* [The data]:
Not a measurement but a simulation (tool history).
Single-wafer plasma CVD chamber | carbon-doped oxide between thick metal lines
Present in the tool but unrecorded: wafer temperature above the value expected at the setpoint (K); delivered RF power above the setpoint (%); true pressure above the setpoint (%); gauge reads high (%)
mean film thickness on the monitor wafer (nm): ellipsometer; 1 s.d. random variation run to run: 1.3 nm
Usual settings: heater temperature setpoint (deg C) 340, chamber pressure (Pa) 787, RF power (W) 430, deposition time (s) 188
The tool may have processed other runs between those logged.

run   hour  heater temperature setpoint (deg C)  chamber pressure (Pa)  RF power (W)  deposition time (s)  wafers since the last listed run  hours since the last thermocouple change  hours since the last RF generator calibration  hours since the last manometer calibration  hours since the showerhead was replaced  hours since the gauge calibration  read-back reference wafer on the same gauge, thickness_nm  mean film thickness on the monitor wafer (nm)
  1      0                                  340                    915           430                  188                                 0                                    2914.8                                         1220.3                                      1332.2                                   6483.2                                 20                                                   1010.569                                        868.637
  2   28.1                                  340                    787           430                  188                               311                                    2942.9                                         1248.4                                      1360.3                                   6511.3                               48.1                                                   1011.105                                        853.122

* [Exercise]: All of the material is to be given again exactly.

* [Written answer]:
Not a measurement but a simulation (tool history).
Single-wafer plasma CVD chamber | carbon-doped oxide between thick metal lines
Present in the tool but unrecorded: wafer temperature above the value expected at the setpoint (K); delivered RF power above the setpoint (%); true pressure above the setpoint (%); gauge reads high (%)
mean film thickness on the monitor wafer (nm): ellipsometer; 1 s.d. random variation run to run: 1.3 nm
Usual settings: heater temperature setpoint (deg C) 340, chamber pressure (Pa) 787, RF power (W) 430, deposition time (s) 188
The tool may have processed other runs between those logged.

run   hour  heater temperature setpoint (deg C)  chamber pressure (Pa)  RF power (W)  deposition time (s)  wafers since the last listed run  hours since the last thermocouple change  hours since the last RF generator calibration  hours since the last manometer calibration  hours since the showerhead was replaced  hours since the gauge calibration  read-back reference wafer on the same gauge, thickness_nm  mean film thickness on the monitor wafer (nm)
  1      0                                  340                    915           430                  188                                 0                                    2914.8                                         1220.3                                      1332.2                                   6483.2                                 20                                                   1010.569                                        868.637
  2   28.1                                  340                    787           430                  188                               311                                    2942.9                                         1248.4                                      1360.3                                   6511.3                               48.1                                                   1011.105                                        853.122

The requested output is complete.